Going from the top of the data below, give again each line through the one containing "the authors' place", both ends kept.

• • • • • • •

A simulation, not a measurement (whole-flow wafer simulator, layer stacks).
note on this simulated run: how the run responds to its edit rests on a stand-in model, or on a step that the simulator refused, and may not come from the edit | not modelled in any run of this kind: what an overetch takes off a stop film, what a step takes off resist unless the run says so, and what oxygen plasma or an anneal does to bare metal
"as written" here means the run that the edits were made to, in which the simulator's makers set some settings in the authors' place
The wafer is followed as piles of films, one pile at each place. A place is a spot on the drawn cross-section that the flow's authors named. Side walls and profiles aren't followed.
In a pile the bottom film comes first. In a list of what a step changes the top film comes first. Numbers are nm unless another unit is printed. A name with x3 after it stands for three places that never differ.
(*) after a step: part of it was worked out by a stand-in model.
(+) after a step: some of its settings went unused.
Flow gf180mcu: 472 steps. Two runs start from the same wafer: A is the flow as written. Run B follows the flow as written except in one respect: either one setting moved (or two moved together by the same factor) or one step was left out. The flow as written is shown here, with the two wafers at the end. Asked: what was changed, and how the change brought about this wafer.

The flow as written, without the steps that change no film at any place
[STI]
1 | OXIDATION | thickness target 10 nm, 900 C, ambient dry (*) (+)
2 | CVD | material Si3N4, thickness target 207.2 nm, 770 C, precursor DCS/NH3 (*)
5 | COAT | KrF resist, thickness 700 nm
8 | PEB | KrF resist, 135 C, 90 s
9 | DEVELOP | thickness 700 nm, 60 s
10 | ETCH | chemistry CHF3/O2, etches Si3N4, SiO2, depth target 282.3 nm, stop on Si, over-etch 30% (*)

• • • • • • •

▶ [Expected answer]:
A simulation, not a measurement (whole-flow wafer simulator, layer stacks).
note on this simulated run: how the run responds to its edit rests on a stand-in model, or on a step that the simulator refused, and may not come from the edit | not modelled in any run of this kind: what an overetch takes off a stop film, what a step takes off resist unless the run says so, and what oxygen plasma or an anneal does to bare metal
"as written" here means the run that the edits were made to, in which the simulator's makers set some settings in the authors' place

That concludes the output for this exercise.